**Dataset excerpts**.
== Segment start ==

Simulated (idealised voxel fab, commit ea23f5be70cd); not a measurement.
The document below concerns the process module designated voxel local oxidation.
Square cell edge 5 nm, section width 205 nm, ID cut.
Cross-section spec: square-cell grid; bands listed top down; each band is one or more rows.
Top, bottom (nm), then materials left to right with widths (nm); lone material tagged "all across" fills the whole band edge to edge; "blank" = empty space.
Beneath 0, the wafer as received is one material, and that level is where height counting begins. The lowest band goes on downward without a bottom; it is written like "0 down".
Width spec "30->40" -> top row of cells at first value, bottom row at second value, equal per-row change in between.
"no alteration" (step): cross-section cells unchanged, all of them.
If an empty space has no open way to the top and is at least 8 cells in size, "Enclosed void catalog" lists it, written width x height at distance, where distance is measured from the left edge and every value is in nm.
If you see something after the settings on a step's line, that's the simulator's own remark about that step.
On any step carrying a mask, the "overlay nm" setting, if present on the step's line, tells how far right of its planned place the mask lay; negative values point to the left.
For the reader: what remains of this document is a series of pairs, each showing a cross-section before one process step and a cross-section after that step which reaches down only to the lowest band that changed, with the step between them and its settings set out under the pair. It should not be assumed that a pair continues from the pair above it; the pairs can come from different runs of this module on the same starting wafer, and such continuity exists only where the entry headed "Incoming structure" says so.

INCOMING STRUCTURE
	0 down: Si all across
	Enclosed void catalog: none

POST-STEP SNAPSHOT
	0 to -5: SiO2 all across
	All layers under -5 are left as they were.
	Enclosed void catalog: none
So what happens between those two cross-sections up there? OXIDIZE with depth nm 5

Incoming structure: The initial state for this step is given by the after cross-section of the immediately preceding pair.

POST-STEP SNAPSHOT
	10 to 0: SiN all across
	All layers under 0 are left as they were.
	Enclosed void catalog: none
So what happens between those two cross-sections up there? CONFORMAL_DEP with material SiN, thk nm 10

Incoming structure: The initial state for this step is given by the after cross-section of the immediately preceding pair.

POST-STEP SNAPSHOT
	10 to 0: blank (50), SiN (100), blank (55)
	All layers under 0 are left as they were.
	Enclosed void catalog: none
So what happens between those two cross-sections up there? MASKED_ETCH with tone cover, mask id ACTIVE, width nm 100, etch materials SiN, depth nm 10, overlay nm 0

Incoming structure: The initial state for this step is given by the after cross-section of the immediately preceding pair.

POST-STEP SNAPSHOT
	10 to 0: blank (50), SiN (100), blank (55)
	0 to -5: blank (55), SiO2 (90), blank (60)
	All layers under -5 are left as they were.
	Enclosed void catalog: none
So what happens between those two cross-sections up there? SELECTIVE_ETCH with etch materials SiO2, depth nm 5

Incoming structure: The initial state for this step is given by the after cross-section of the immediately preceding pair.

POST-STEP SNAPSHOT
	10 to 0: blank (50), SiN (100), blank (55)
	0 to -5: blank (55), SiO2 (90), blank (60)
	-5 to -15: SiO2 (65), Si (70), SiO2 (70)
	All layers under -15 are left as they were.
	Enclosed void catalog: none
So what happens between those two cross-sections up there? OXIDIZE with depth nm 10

== Segment end ==

**Activity**. From the records above, transcribe exactly the run of lines that opens with the line holding "Square cell edge" and closes with the line holding "Top, bottom (nm), then", both included.

**Exercise result**.
Square cell edge 5 nm, section width 205 nm, ID cut.
Cross-section spec: square-cell grid; bands listed top down; each band is one or more rows.
Top, bottom (nm), then materials left to right with widths (nm); lone material tagged "all across" fills the whole band edge to edge; "blank" = empty space.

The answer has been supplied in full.